§ **Stored data**:
···

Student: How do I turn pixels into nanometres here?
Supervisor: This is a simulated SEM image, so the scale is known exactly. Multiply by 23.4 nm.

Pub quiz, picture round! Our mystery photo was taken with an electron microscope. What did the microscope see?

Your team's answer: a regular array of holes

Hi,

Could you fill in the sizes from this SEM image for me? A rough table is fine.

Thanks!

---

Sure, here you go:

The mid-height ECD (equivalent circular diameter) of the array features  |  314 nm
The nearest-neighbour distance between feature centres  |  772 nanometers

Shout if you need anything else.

···

§ **Work instruction**: Looking back over the data above, restate word for word the lines that begin at the line with "Pub quiz, picture" and end at the line with "The nearest-neighbour distance", inclusive.

§ **Task answer**:
Pub quiz, picture round! Our mystery photo was taken with an electron microscope. What did the microscope see?

Your team's answer: a regular array of holes

Hi,

Could you fill in the sizes from this SEM image for me? A rough table is fine.

Thanks!

---

Sure, here you go:

The mid-height ECD (equivalent circular diameter) of the array features  |  314 nm
The nearest-neighbour distance between feature centres  |  772 nanometers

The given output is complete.